◆ Work task
Every entry needs to appear again exactly as written below.

◆ Listed entries
■ ■ ■ ■ ■ ■ ■
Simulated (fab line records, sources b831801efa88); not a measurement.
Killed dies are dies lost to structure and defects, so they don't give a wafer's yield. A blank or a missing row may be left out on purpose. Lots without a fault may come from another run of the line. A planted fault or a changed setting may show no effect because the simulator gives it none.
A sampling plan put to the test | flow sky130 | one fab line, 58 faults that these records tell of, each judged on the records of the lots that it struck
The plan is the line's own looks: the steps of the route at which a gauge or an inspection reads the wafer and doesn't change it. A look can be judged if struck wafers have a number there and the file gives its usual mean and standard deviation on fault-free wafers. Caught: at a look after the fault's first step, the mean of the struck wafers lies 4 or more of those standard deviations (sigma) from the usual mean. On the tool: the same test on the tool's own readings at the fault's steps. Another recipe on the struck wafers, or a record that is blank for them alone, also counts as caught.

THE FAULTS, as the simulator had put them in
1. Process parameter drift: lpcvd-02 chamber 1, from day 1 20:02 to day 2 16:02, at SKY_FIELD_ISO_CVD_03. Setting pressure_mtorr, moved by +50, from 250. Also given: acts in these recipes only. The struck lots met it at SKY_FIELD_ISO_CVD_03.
■ ■ ■ ■ ■ ■ ■

◆ Worked solution
Simulated (fab line records, sources b831801efa88); not a measurement.
Killed dies are dies lost to structure and defects, so they don't give a wafer's yield. A blank or a missing row may be left out on purpose. Lots without a fault may come from another run of the line. A planted fault or a changed setting may show no effect because the simulator gives it none.
A sampling plan put to the test | flow sky130 | one fab line, 58 faults that these records tell of, each judged on the records of the lots that it struck
The plan is the line's own looks: the steps of the route at which a gauge or an inspection reads the wafer and doesn't change it. A look can be judged if struck wafers have a number there and the file gives its usual mean and standard deviation on fault-free wafers. Caught: at a look after the fault's first step, the mean of the struck wafers lies 4 or more of those standard deviations (sigma) from the usual mean. On the tool: the same test on the tool's own readings at the fault's steps. Another recipe on the struck wafers, or a record that is blank for them alone, also counts as caught.

THE FAULTS, as the simulator had put them in
1. Process parameter drift: lpcvd-02 chamber 1, from day 1 20:02 to day 2 16:02, at SKY_FIELD_ISO_CVD_03. Setting pressure_mtorr, moved by +50, from 250. Also given: acts in these recipes only. The struck lots met it at SKY_FIELD_ISO_CVD_03.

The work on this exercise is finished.